DATA LISTING Block Start

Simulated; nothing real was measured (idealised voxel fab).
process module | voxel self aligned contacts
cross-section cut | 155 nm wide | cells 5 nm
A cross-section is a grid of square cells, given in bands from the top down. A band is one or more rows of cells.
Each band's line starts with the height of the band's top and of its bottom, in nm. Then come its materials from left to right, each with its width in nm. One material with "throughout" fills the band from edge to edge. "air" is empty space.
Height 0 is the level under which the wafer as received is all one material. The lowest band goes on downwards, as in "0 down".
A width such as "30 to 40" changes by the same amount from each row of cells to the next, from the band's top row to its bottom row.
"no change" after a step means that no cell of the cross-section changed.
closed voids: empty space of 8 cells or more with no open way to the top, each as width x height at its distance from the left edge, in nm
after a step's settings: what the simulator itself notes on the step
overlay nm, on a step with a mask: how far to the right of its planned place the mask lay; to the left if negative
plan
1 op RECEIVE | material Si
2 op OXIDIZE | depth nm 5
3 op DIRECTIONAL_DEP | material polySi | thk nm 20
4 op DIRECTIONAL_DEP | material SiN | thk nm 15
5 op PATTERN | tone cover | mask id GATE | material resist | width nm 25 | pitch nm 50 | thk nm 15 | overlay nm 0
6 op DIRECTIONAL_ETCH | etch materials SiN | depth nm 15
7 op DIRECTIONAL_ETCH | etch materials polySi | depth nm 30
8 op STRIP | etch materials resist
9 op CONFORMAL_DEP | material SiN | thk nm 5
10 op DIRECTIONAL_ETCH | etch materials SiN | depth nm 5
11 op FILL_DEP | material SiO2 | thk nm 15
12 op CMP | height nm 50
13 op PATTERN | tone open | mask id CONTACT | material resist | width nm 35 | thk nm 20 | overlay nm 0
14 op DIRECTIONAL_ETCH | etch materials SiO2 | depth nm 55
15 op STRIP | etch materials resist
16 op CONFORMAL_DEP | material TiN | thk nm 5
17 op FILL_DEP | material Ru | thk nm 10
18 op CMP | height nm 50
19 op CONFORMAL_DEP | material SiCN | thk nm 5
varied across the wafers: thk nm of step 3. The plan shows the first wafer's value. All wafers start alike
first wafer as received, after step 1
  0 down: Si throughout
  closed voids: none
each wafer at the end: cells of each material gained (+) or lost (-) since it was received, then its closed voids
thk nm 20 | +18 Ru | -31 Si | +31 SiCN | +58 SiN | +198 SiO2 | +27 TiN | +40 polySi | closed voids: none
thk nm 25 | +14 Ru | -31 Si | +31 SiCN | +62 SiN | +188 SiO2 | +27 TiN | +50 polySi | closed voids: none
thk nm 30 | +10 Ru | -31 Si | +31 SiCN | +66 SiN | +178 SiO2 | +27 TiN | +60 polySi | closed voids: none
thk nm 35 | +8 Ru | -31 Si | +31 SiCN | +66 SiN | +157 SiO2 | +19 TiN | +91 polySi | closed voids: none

DATA LISTING Block End

WORK REQUEST: Give again, unchanged, the lines running from the top of the material above through the line that has "A cross-section is", and nothing more.

SOLUTION:
Simulated; nothing real was measured (idealised voxel fab).
process module | voxel self aligned contacts
cross-section cut | 155 nm wide | cells 5 nm
A cross-section is a grid of square cells, given in bands from the top down. A band is one or more rows of cells.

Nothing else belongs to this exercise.